§ WORK ORDER:
The answer is a stretch of the material below, returned exactly: the line containing "Run 2, day 0.246: flow", the line containing "Run 3, day 0.575: flow", and all lines between.

§ SOURCE INFORMATION:
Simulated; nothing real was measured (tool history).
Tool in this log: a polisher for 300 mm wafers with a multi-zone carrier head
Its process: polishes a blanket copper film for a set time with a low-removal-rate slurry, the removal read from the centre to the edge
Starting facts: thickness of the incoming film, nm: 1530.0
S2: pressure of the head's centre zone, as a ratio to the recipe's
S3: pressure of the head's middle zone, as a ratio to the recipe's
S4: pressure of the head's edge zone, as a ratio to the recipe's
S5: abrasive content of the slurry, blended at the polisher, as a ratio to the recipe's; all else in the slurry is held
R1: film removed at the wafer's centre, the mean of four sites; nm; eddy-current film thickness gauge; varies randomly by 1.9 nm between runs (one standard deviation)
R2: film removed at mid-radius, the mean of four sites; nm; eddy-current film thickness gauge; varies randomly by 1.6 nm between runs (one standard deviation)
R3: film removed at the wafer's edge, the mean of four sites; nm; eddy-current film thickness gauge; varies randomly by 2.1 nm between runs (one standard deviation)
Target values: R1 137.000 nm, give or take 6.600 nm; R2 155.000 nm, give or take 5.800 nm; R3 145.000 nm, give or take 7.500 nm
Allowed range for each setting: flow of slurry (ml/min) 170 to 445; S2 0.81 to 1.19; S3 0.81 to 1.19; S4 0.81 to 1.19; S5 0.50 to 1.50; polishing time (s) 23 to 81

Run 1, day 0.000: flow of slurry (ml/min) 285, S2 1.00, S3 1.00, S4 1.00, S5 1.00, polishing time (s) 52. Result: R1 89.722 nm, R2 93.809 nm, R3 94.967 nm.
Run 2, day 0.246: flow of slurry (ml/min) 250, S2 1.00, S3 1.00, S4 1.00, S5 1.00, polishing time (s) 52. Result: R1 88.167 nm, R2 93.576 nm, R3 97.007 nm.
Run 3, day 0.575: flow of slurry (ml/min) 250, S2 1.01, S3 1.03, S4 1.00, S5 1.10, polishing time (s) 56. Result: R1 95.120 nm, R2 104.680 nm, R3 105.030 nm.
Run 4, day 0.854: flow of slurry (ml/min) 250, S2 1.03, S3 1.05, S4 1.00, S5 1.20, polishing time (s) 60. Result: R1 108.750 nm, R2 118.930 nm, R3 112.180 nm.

§ WRITTEN SOLUTION:
Run 2, day 0.246: flow of slurry (ml/min) 250, S2 1.00, S3 1.00, S4 1.00, S5 1.00, polishing time (s) 52. Result: R1 88.167 nm, R2 93.576 nm, R3 97.007 nm.
Run 3, day 0.575: flow of slurry (ml/min) 250, S2 1.01, S3 1.03, S4 1.00, S5 1.10, polishing time (s) 56. Result: R1 95.120 nm, R2 104.680 nm, R3 105.030 nm.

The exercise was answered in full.